-- Work request --
Could you retype, exactly as written, every line from the top of the records through the line that contains "raised or low"?

-- Data --
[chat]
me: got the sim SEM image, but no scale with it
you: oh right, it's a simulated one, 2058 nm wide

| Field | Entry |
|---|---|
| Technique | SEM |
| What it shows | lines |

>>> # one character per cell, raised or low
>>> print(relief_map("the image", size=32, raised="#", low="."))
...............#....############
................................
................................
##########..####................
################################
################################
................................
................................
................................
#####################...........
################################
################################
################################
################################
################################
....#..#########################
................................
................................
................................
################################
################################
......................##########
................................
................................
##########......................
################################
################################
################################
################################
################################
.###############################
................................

-- Worked solution --
[chat]
me: got the sim SEM image, but no scale with it
you: oh right, it's a simulated one, 2058 nm wide

| Field | Entry |
|---|---|
| Technique | SEM |
| What it shows | lines |

>>> # one character per cell, raised or low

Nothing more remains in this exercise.